▶ **Information supplied**
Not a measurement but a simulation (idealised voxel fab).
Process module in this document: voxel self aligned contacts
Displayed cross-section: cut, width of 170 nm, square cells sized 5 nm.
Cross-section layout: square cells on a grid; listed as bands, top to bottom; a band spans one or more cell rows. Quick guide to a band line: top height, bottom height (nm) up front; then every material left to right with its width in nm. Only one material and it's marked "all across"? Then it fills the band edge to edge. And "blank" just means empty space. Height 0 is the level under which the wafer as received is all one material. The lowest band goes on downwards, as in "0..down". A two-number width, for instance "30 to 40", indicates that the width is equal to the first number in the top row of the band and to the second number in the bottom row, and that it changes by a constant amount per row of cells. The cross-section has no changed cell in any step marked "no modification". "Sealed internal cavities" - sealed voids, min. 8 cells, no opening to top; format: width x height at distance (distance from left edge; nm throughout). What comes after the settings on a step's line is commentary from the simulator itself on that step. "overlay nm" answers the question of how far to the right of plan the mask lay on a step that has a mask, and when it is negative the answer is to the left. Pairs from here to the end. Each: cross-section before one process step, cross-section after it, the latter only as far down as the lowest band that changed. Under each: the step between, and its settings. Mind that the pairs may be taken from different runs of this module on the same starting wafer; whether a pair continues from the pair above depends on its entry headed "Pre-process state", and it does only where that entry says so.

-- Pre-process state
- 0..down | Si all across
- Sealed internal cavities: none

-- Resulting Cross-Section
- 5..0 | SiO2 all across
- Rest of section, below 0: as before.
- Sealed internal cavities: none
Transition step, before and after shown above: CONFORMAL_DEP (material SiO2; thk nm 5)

▶ **Task item**
Starting at the line above that holds "Process module in" and ending at the line that holds "Displayed cross-section: cut, width", transcribe each line exactly and include no other lines.

▶ **Your solution**
Process module in this document: voxel self aligned contacts
Displayed cross-section: cut, width of 170 nm, square cells sized 5 nm.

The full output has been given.